__MATERIAL SHOWN__:
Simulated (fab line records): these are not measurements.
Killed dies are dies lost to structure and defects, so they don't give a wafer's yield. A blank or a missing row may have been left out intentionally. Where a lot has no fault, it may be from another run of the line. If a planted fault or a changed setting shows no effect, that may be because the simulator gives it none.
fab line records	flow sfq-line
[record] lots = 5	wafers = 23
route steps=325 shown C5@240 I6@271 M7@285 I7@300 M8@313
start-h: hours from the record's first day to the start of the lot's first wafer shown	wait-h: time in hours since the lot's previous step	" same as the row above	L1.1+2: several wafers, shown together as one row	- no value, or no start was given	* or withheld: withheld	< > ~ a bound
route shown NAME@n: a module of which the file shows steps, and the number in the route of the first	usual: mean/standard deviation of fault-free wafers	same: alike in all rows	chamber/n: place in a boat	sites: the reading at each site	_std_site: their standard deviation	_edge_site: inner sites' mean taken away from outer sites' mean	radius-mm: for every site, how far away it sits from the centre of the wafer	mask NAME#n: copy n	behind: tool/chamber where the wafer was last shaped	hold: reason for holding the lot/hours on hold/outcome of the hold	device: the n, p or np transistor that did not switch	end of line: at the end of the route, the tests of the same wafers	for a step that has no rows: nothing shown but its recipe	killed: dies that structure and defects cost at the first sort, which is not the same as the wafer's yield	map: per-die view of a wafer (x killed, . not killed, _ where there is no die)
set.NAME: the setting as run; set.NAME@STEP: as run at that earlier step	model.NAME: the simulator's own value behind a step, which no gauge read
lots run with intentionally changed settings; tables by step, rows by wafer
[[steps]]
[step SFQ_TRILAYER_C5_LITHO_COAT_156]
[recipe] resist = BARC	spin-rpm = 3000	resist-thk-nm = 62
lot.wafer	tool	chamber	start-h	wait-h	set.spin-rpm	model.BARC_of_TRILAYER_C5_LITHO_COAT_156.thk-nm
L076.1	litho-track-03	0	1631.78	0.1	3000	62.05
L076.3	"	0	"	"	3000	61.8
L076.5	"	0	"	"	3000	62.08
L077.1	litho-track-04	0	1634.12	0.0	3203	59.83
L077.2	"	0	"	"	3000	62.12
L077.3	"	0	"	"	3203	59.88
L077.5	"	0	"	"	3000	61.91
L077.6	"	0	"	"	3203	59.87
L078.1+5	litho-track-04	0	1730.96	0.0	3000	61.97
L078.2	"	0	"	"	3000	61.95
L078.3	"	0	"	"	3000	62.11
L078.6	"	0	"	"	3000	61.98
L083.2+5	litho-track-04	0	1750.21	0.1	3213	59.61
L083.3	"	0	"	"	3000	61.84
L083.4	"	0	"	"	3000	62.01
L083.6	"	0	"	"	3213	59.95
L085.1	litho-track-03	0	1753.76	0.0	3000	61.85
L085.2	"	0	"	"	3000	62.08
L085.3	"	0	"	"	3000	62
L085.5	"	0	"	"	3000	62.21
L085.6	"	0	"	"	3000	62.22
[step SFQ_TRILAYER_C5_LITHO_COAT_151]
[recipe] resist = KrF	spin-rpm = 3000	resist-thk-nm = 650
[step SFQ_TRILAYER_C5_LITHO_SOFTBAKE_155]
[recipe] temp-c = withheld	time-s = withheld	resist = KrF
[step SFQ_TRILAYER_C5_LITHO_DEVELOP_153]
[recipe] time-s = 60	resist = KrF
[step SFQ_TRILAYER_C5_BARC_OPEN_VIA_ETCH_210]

__WORK TASK__: Each line from the top of the records through the one with "start-h: hours from" should be returned exactly. Leave out everything else.

__RESULT__:
Simulated (fab line records): these are not measurements.
Killed dies are dies lost to structure and defects, so they don't give a wafer's yield. A blank or a missing row may have been left out intentionally. Where a lot has no fault, it may be from another run of the line. If a planted fault or a changed setting shows no effect, that may be because the simulator gives it none.
fab line records	flow sfq-line
[record] lots = 5	wafers = 23
route steps=325 shown C5@240 I6@271 M7@285 I7@300 M8@313
start-h: hours from the record's first day to the start of the lot's first wafer shown	wait-h: time in hours since the lot's previous step	" same as the row above	L1.1+2: several wafers, shown together as one row	- no value, or no start was given	* or withheld: withheld	< > ~ a bound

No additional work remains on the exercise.